SUPPLIED ENTRIES:
-*-*-
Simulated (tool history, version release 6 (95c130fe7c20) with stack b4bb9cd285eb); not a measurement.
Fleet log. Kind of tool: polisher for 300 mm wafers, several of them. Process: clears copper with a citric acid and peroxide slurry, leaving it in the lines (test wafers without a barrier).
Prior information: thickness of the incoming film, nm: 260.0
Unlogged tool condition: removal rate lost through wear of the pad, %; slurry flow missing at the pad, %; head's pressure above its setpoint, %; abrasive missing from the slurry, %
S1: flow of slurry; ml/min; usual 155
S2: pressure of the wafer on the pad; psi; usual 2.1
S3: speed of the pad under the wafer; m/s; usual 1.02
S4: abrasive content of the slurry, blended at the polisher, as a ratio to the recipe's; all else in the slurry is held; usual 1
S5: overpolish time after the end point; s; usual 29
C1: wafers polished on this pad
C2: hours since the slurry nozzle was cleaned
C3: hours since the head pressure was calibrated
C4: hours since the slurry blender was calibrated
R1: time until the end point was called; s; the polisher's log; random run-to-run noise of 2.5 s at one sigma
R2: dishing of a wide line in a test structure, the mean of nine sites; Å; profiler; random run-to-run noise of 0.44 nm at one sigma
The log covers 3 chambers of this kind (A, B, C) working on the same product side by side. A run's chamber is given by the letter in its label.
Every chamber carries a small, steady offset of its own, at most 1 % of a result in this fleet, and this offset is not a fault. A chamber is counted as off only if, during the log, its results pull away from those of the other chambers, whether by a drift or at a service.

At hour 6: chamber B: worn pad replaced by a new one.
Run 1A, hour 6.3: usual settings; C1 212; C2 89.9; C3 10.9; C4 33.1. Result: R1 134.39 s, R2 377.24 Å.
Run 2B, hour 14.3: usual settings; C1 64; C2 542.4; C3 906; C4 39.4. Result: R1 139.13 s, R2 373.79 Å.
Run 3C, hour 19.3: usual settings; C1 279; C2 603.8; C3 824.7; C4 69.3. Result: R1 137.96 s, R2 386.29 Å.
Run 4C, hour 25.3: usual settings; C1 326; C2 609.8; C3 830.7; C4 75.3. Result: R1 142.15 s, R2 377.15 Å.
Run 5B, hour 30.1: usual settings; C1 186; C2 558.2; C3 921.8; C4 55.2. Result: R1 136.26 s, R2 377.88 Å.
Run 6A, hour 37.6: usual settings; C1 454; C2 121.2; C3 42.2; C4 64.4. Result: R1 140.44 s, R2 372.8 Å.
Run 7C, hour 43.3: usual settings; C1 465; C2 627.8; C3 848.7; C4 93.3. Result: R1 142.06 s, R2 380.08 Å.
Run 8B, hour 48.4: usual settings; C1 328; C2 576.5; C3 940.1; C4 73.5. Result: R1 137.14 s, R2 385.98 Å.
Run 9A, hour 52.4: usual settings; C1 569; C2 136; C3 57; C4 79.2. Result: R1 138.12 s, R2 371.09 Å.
-*-*-

WORK ORDER: Within the material above, output exactly the lines from the one with "R2: dishing of" through the one with "Run 1A, hour", end lines included, and nothing besides.

RESULT:
R2: dishing of a wide line in a test structure, the mean of nine sites; Å; profiler; random run-to-run noise of 0.44 nm at one sigma
The log covers 3 chambers of this kind (A, B, C) working on the same product side by side. A run's chamber is given by the letter in its label.
Every chamber carries a small, steady offset of its own, at most 1 % of a result in this fleet, and this offset is not a fault. A chamber is counted as off only if, during the log, its results pull away from those of the other chambers, whether by a drift or at a service.

At hour 6: chamber B: worn pad replaced by a new one.
Run 1A, hour 6.3: usual settings; C1 212; C2 89.9; C3 10.9; C4 33.1. Result: R1 134.39 s, R2 377.24 Å.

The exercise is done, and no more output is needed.